*** Opening Dataset ***
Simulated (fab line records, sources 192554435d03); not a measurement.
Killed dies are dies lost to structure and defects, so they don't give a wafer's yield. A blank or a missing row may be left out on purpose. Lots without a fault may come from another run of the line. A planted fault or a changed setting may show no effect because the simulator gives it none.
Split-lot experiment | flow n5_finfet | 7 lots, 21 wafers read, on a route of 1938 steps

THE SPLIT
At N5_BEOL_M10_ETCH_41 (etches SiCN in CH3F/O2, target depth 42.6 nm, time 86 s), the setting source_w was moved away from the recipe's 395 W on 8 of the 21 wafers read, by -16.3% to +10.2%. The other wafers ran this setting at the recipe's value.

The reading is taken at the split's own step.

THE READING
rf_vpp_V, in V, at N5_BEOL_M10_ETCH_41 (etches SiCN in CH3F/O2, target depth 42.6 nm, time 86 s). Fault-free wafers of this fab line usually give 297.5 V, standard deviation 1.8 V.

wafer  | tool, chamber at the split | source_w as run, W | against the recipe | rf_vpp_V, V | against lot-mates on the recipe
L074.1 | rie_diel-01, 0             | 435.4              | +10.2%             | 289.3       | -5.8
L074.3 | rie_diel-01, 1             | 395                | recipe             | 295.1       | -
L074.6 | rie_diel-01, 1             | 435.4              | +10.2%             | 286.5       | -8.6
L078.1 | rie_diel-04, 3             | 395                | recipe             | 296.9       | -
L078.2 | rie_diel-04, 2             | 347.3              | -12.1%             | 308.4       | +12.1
*** Closing Dataset ***

▶ _Requirement_:
Output exactly the leading lines of the data, up to and including the line marked by "L078.1 | rie_diel-04, 3".

▶ _Your solution_:
Simulated (fab line records, sources 192554435d03); not a measurement.
Killed dies are dies lost to structure and defects, so they don't give a wafer's yield. A blank or a missing row may be left out on purpose. Lots without a fault may come from another run of the line. A planted fault or a changed setting may show no effect because the simulator gives it none.
Split-lot experiment | flow n5_finfet | 7 lots, 21 wafers read, on a route of 1938 steps

THE SPLIT
At N5_BEOL_M10_ETCH_41 (etches SiCN in CH3F/O2, target depth 42.6 nm, time 86 s), the setting source_w was moved away from the recipe's 395 W on 8 of the 21 wafers read, by -16.3% to +10.2%. The other wafers ran this setting at the recipe's value.

The reading is taken at the split's own step.

THE READING
rf_vpp_V, in V, at N5_BEOL_M10_ETCH_41 (etches SiCN in CH3F/O2, target depth 42.6 nm, time 86 s). Fault-free wafers of this fab line usually give 297.5 V, standard deviation 1.8 V.

wafer  | tool, chamber at the split | source_w as run, W | against the recipe | rf_vpp_V, V | against lot-mates on the recipe
L074.1 | rie_diel-01, 0             | 435.4              | +10.2%             | 289.3       | -5.8
L074.3 | rie_diel-01, 1             | 395                | recipe             | 295.1       | -
L074.6 | rie_diel-01, 1             | 435.4              | +10.2%             | 286.5       | -8.6
L078.1 | rie_diel-04, 3             | 395                | recipe             | 296.9       | -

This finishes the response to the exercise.